================
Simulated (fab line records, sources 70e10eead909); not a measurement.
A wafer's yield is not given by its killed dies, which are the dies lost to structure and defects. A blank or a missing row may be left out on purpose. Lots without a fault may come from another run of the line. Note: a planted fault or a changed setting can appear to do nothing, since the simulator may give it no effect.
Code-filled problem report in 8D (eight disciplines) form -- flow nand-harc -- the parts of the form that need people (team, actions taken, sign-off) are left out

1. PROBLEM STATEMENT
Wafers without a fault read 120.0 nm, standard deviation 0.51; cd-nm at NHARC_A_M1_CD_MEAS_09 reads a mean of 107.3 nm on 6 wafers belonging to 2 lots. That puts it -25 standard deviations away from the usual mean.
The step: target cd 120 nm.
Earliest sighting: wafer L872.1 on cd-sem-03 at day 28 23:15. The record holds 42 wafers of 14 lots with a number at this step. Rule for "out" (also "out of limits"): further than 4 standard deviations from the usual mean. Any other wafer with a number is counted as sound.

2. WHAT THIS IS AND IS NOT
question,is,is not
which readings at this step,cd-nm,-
================

■ **Task item**
Having output the line that contains "A wafer's yield", stop. Every line before it, back to the first line of the data, must be reproduced exactly.

■ **Task output**
Simulated (fab line records, sources 70e10eead909); not a measurement.
A wafer's yield is not given by its killed dies, which are the dies lost to structure and defects. A blank or a missing row may be left out on purpose. Lots without a fault may come from another run of the line. Note: a planted fault or a changed setting can appear to do nothing, since the simulator may give it no effect.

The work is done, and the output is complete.